----- Excerpted data -----

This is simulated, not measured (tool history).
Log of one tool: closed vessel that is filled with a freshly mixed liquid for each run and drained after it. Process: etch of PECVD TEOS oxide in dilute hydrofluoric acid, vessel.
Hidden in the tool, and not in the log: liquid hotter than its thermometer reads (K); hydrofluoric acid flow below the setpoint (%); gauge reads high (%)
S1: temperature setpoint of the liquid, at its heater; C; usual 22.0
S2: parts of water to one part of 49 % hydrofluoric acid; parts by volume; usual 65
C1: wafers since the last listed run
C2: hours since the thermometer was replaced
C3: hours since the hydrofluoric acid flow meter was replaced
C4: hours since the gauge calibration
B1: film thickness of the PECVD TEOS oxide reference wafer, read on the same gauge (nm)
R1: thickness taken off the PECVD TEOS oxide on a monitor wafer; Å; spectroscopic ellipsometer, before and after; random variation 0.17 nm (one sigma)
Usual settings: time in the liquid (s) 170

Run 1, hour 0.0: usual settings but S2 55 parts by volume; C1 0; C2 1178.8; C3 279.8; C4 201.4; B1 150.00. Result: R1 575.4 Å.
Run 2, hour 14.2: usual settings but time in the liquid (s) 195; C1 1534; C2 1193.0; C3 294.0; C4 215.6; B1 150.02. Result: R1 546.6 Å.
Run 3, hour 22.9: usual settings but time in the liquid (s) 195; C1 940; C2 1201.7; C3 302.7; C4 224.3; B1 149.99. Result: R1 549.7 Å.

-----

Assignment. Reproduce the lines above, beginning at the line with "C4: hours since the gauge calibration" and stopping after the line with "Usual settings: time in the liquid (s) 170", exactly as they are.

Solution.
C4: hours since the gauge calibration
B1: film thickness of the PECVD TEOS oxide reference wafer, read on the same gauge (nm)
R1: thickness taken off the PECVD TEOS oxide on a monitor wafer; Å; spectroscopic ellipsometer, before and after; random variation 0.17 nm (one sigma)
Usual settings: time in the liquid (s) 170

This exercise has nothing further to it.